== Activity ==
Could you restate every record below word for word?

== Data extract ==
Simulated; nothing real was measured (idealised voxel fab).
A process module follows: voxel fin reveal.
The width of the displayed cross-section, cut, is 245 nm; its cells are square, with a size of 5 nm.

== Response ==
Simulated; nothing real was measured (idealised voxel fab).
A process module follows: voxel fin reveal.
The width of the displayed cross-section, cut, is 245 nm; its cells are square, with a size of 5 nm.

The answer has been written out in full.